• _Required action_
Would you return the entries exactly, with every line intact?

• _Material shown_
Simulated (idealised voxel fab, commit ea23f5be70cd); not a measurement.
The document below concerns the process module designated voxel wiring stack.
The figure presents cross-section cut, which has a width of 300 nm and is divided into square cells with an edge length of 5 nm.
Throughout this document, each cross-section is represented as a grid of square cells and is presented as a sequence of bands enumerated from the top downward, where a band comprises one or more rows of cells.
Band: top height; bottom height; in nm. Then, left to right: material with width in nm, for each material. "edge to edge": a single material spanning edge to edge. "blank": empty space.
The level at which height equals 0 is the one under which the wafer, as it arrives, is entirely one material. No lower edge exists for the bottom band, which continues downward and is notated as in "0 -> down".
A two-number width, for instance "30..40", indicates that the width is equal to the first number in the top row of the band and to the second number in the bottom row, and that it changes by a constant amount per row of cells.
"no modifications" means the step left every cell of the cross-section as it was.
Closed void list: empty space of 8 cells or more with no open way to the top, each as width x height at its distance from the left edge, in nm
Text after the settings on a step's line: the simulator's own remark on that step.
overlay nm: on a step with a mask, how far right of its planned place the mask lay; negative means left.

• _Task solution_
Simulated (idealised voxel fab, commit ea23f5be70cd); not a measurement.
The document below concerns the process module designated voxel wiring stack.
The figure presents cross-section cut, which has a width of 300 nm and is divided into square cells with an edge length of 5 nm.
Throughout this document, each cross-section is represented as a grid of square cells and is presented as a sequence of bands enumerated from the top downward, where a band comprises one or more rows of cells.
Band: top height; bottom height; in nm. Then, left to right: material with width in nm, for each material. "edge to edge": a single material spanning edge to edge. "blank": empty space.
The level at which height equals 0 is the one under which the wafer, as it arrives, is entirely one material. No lower edge exists for the bottom band, which continues downward and is notated as in "0 -> down".
A two-number width, for instance "30..40", indicates that the width is equal to the first number in the top row of the band and to the second number in the bottom row, and that it changes by a constant amount per row of cells.
"no modifications" means the step left every cell of the cross-section as it was.
Closed void list: empty space of 8 cells or more with no open way to the top, each as width x height at its distance from the left edge, in nm
Text after the settings on a step's line: the simulator's own remark on that step.
overlay nm: on a step with a mask, how far right of its planned place the mask lay; negative means left.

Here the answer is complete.